◆ **Assigned task**
Repeat exactly, please, the lines that begin at the start of the listing and end at the line holding "Where a step".

======== Provided data

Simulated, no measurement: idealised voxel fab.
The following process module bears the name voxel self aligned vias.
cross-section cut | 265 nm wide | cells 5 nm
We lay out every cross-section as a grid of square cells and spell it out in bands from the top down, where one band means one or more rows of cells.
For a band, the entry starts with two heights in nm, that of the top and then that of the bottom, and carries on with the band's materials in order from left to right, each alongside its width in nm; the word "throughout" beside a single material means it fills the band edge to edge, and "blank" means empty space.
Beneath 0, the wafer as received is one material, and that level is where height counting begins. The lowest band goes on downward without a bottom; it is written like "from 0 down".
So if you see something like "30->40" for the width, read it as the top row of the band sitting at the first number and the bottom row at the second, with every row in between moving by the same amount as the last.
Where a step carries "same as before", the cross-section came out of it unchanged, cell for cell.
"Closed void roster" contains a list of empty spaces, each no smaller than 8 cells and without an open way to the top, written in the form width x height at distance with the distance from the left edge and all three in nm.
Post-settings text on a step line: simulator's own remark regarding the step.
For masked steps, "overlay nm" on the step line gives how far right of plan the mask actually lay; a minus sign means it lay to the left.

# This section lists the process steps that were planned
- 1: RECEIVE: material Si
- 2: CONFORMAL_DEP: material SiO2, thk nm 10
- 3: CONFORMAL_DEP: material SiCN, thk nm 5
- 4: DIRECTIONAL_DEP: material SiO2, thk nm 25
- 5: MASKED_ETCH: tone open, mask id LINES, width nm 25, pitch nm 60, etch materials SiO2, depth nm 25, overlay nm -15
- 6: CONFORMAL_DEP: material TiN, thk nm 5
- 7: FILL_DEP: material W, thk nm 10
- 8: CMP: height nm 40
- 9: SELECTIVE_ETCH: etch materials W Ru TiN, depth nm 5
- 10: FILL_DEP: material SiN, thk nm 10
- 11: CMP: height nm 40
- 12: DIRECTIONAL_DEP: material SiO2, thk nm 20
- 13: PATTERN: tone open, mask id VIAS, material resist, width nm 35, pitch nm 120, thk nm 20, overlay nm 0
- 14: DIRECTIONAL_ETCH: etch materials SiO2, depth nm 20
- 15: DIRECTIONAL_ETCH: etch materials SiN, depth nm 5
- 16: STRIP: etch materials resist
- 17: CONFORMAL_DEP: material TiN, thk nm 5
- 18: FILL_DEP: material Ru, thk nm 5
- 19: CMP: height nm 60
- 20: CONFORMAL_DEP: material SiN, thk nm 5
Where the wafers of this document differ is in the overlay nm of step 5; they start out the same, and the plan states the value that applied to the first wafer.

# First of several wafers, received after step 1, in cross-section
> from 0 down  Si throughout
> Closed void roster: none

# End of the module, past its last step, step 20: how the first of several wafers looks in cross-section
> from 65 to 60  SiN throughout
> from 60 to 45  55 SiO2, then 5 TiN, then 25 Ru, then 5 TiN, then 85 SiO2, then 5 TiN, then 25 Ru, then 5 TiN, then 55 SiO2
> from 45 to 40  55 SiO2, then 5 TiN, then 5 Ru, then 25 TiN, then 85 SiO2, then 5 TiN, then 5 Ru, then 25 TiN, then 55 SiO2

================

◆ **Response area**
Simulated, no measurement: idealised voxel fab.
The following process module bears the name voxel self aligned vias.
cross-section cut | 265 nm wide | cells 5 nm
We lay out every cross-section as a grid of square cells and spell it out in bands from the top down, where one band means one or more rows of cells.
For a band, the entry starts with two heights in nm, that of the top and then that of the bottom, and carries on with the band's materials in order from left to right, each alongside its width in nm; the word "throughout" beside a single material means it fills the band edge to edge, and "blank" means empty space.
Beneath 0, the wafer as received is one material, and that level is where height counting begins. The lowest band goes on downward without a bottom; it is written like "from 0 down".
So if you see something like "30->40" for the width, read it as the top row of the band sitting at the first number and the bottom row at the second, with every row in between moving by the same amount as the last.
Where a step carries "same as before", the cross-section came out of it unchanged, cell for cell.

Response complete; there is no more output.